[Opening Dataset entries section]

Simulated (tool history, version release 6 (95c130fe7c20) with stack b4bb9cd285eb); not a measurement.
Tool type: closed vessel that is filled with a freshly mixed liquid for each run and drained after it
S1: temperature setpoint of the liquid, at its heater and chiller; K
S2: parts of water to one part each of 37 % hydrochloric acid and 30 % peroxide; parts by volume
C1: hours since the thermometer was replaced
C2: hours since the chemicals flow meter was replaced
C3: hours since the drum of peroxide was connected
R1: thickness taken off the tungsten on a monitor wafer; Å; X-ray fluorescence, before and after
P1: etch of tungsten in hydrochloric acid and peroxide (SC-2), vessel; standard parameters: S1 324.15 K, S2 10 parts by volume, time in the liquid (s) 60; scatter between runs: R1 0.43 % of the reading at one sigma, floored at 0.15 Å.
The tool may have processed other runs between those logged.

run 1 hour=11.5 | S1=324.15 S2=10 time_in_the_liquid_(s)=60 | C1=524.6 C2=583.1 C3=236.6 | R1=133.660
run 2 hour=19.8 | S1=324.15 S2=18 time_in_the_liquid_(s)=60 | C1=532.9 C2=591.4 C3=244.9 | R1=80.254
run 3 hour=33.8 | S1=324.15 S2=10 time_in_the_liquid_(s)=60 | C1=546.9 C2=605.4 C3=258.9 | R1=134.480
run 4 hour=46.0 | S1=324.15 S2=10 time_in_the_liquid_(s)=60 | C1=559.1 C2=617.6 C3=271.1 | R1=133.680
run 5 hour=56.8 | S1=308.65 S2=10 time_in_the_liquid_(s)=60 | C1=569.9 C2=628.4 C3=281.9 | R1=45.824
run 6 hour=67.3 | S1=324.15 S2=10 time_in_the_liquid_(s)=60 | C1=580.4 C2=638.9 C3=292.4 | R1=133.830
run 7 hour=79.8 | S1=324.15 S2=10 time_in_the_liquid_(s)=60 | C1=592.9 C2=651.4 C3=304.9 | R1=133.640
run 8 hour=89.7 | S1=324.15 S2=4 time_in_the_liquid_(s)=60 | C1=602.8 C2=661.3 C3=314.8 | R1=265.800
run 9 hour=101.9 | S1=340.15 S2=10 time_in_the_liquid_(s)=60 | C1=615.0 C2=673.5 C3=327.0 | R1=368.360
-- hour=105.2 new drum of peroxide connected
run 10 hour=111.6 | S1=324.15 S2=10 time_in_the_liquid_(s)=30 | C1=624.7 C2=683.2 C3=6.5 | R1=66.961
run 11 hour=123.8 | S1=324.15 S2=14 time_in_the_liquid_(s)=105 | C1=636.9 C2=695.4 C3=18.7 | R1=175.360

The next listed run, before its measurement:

[Closing Dataset entries section]

→ Requirement: Give again, exactly as written, the lines running from the first line of the data above through the line that contains "run 8 hour=89.7".

→ Response area:
Simulated (tool history, version release 6 (95c130fe7c20) with stack b4bb9cd285eb); not a measurement.
Tool type: closed vessel that is filled with a freshly mixed liquid for each run and drained after it
S1: temperature setpoint of the liquid, at its heater and chiller; K
S2: parts of water to one part each of 37 % hydrochloric acid and 30 % peroxide; parts by volume
C1: hours since the thermometer was replaced
C2: hours since the chemicals flow meter was replaced
C3: hours since the drum of peroxide was connected
R1: thickness taken off the tungsten on a monitor wafer; Å; X-ray fluorescence, before and after
P1: etch of tungsten in hydrochloric acid and peroxide (SC-2), vessel; standard parameters: S1 324.15 K, S2 10 parts by volume, time in the liquid (s) 60; scatter between runs: R1 0.43 % of the reading at one sigma, floored at 0.15 Å.
The tool may have processed other runs between those logged.

run 1 hour=11.5 | S1=324.15 S2=10 time_in_the_liquid_(s)=60 | C1=524.6 C2=583.1 C3=236.6 | R1=133.660
run 2 hour=19.8 | S1=324.15 S2=18 time_in_the_liquid_(s)=60 | C1=532.9 C2=591.4 C3=244.9 | R1=80.254
run 3 hour=33.8 | S1=324.15 S2=10 time_in_the_liquid_(s)=60 | C1=546.9 C2=605.4 C3=258.9 | R1=134.480
run 4 hour=46.0 | S1=324.15 S2=10 time_in_the_liquid_(s)=60 | C1=559.1 C2=617.6 C3=271.1 | R1=133.680
run 5 hour=56.8 | S1=308.65 S2=10 time_in_the_liquid_(s)=60 | C1=569.9 C2=628.4 C3=281.9 | R1=45.824
run 6 hour=67.3 | S1=324.15 S2=10 time_in_the_liquid_(s)=60 | C1=580.4 C2=638.9 C3=292.4 | R1=133.830
run 7 hour=79.8 | S1=324.15 S2=10 time_in_the_liquid_(s)=60 | C1=592.9 C2=651.4 C3=304.9 | R1=133.640
run 8 hour=89.7 | S1=324.15 S2=4 time_in_the_liquid_(s)=60 | C1=602.8 C2=661.3 C3=314.8 | R1=265.800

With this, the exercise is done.